• Required action
Where the material below has a line containing "2,op CONFORMAL_DEP | material SiO2", start repeating exactly, and keep going through the line containing "11,op STRIP | etch materials aC", with no other lines.

|---|

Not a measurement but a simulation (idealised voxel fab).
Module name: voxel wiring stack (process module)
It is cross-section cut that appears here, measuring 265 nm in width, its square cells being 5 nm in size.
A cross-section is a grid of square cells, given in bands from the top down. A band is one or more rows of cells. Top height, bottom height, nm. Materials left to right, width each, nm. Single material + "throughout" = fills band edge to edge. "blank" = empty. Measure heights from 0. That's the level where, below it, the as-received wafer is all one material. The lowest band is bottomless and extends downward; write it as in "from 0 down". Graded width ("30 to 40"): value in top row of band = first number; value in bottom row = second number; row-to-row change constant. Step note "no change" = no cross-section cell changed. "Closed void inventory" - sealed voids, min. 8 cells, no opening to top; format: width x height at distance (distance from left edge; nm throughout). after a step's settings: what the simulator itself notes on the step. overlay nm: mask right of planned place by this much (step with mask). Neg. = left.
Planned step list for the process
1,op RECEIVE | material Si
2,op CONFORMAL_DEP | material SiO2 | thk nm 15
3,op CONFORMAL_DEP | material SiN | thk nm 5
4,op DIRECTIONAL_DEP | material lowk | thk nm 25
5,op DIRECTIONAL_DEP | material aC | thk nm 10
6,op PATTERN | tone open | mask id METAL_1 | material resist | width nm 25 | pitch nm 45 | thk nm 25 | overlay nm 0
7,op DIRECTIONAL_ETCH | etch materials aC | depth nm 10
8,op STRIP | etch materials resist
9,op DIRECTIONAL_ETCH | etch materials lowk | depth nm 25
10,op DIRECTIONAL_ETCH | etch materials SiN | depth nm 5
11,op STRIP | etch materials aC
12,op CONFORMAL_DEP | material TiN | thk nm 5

|---|

• Exercise answer
2,op CONFORMAL_DEP | material SiO2 | thk nm 15
3,op CONFORMAL_DEP | material SiN | thk nm 5
4,op DIRECTIONAL_DEP | material lowk | thk nm 25
5,op DIRECTIONAL_DEP | material aC | thk nm 10
6,op PATTERN | tone open | mask id METAL_1 | material resist | width nm 25 | pitch nm 45 | thk nm 25 | overlay nm 0
7,op DIRECTIONAL_ETCH | etch materials aC | depth nm 10
8,op STRIP | etch materials resist
9,op DIRECTIONAL_ETCH | etch materials lowk | depth nm 25
10,op DIRECTIONAL_ETCH | etch materials SiN | depth nm 5
11,op STRIP | etch materials aC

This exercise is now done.